* GIVEN INFORMATION *
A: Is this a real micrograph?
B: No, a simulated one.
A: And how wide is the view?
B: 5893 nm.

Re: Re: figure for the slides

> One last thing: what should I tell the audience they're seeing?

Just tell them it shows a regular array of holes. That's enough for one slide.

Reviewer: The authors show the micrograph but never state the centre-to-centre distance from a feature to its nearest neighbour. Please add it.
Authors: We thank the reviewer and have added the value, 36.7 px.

* TASK ITEM *
Starting with the line above that holds "Re: Re: figure for the slides" and stopping with the line that holds "Reviewer: The authors", reproduce each line exactly, omitting all other lines.

* WRITTEN REPLY *
Re: Re: figure for the slides

> One last thing: what should I tell the audience they're seeing?

Just tell them it shows a regular array of holes. That's enough for one slide.

Reviewer: The authors show the micrograph but never state the centre-to-centre distance from a feature to its nearest neighbour. Please add it.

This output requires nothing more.